## ASSIGNMENT
Beginning with the line that contains "first seen here: day 14 08:31" in the material below, print each line exactly until the line that contains "B: 1596 (+63) OUT" has been printed, then stop.

## MATERIAL PROVIDED
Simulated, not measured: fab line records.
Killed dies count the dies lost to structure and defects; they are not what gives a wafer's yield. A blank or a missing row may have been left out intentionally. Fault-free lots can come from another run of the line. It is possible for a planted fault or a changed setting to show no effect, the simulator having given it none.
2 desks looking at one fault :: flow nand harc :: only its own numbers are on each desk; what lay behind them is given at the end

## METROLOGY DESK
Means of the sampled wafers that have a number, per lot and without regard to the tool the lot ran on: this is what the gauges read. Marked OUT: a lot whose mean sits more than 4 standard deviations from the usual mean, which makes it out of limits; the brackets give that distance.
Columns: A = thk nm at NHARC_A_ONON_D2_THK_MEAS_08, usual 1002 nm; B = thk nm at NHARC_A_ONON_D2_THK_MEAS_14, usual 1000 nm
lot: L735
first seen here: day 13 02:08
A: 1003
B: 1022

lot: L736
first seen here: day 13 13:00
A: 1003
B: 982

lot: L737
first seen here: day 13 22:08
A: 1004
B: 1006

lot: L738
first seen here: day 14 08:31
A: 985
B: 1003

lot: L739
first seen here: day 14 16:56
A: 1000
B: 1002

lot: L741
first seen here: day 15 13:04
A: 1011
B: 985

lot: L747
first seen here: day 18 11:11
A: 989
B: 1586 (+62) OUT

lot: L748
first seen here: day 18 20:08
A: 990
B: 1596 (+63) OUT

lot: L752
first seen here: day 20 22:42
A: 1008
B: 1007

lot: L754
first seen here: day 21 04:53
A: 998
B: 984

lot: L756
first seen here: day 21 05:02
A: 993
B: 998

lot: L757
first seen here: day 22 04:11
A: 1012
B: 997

## ANSWER BOX
first seen here: day 14 08:31
A: 985
B: 1003

lot: L739
first seen here: day 14 16:56
A: 1000
B: 1002

lot: L741
first seen here: day 15 13:04
A: 1011
B: 985

lot: L747
first seen here: day 18 11:11
A: 989
B: 1586 (+62) OUT

lot: L748
first seen here: day 18 20:08
A: 990
B: 1596 (+63) OUT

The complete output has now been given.